---*---

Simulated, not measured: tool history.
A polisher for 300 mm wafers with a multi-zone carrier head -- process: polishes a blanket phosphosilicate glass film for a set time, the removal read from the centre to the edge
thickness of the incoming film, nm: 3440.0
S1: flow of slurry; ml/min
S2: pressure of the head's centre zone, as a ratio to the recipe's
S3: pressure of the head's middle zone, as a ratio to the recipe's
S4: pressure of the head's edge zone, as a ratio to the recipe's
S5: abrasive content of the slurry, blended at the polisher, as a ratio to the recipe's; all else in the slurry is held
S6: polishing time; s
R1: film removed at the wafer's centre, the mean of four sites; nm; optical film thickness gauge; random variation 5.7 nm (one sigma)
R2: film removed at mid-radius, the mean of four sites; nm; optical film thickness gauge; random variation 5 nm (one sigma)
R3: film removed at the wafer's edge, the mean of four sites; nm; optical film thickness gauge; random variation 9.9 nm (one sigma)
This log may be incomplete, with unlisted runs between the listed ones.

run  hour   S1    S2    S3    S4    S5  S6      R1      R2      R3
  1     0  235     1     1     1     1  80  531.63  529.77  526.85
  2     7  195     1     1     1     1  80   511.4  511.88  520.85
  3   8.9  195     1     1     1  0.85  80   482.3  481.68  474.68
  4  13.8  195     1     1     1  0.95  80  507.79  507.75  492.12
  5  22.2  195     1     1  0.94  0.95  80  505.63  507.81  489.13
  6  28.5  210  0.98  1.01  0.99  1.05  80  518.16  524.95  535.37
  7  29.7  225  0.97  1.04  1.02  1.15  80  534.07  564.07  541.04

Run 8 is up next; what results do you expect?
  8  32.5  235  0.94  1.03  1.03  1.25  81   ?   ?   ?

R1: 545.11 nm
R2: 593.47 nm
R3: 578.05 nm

---*---

#### Assignment:
From the start of the data to the line that holds "S3: pressure of", retype each line exactly, with both ends included.

#### Answer section:
Simulated, not measured: tool history.
A polisher for 300 mm wafers with a multi-zone carrier head -- process: polishes a blanket phosphosilicate glass film for a set time, the removal read from the centre to the edge
thickness of the incoming film, nm: 3440.0
S1: flow of slurry; ml/min
S2: pressure of the head's centre zone, as a ratio to the recipe's
S3: pressure of the head's middle zone, as a ratio to the recipe's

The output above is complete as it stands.